*** Begin section ***
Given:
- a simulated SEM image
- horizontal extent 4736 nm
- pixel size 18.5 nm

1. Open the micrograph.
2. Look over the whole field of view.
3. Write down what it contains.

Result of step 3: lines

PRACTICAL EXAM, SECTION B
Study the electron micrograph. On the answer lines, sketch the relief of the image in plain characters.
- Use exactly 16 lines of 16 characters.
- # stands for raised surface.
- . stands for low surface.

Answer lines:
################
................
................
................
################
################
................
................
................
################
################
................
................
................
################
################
*** End section ***

## Work order
Would you restate exactly the lines of the material above, from its opening line through the line with "PRACTICAL EXAM, SECTION B", and output only those?

## Exercise output
Given:
- a simulated SEM image
- horizontal extent 4736 nm
- pixel size 18.5 nm

1. Open the micrograph.
2. Look over the whole field of view.
3. Write down what it contains.

Result of step 3: lines

PRACTICAL EXAM, SECTION B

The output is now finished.